|---|

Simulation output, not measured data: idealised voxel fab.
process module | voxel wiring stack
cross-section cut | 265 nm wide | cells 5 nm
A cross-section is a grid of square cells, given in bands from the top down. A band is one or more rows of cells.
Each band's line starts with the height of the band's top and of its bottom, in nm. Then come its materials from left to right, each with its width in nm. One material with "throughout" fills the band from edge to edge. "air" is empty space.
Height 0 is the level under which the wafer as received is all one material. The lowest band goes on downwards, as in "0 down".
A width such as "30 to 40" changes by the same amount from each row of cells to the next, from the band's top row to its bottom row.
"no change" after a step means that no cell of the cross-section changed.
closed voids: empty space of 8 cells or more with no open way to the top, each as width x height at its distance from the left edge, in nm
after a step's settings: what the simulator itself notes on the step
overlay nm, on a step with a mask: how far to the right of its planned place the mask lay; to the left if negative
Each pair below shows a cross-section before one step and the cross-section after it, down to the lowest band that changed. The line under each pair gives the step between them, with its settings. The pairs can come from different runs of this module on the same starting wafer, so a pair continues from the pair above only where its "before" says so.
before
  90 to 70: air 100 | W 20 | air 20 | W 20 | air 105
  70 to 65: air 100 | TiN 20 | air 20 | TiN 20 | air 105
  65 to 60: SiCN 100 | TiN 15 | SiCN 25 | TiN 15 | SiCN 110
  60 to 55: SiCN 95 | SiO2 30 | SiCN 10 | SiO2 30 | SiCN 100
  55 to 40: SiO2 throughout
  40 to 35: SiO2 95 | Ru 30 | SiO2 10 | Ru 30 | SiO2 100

|---|

#### Work request
Every line of the material is to be set down again verbatim.

#### Exercise result
Simulation output, not measured data: idealised voxel fab.
process module | voxel wiring stack
cross-section cut | 265 nm wide | cells 5 nm
A cross-section is a grid of square cells, given in bands from the top down. A band is one or more rows of cells.
Each band's line starts with the height of the band's top and of its bottom, in nm. Then come its materials from left to right, each with its width in nm. One material with "throughout" fills the band from edge to edge. "air" is empty space.
Height 0 is the level under which the wafer as received is all one material. The lowest band goes on downwards, as in "0 down".
A width such as "30 to 40" changes by the same amount from each row of cells to the next, from the band's top row to its bottom row.
"no change" after a step means that no cell of the cross-section changed.
closed voids: empty space of 8 cells or more with no open way to the top, each as width x height at its distance from the left edge, in nm
after a step's settings: what the simulator itself notes on the step
overlay nm, on a step with a mask: how far to the right of its planned place the mask lay; to the left if negative
Each pair below shows a cross-section before one step and the cross-section after it, down to the lowest band that changed. The line under each pair gives the step between them, with its settings. The pairs can come from different runs of this module on the same starting wafer, so a pair continues from the pair above only where its "before" says so.
before
  90 to 70: air 100 | W 20 | air 20 | W 20 | air 105
  70 to 65: air 100 | TiN 20 | air 20 | TiN 20 | air 105
  65 to 60: SiCN 100 | TiN 15 | SiCN 25 | TiN 15 | SiCN 110
  60 to 55: SiCN 95 | SiO2 30 | SiCN 10 | SiO2 30 | SiCN 100
  55 to 40: SiO2 throughout
  40 to 35: SiO2 95 | Ru 30 | SiO2 10 | Ru 30 | SiO2 100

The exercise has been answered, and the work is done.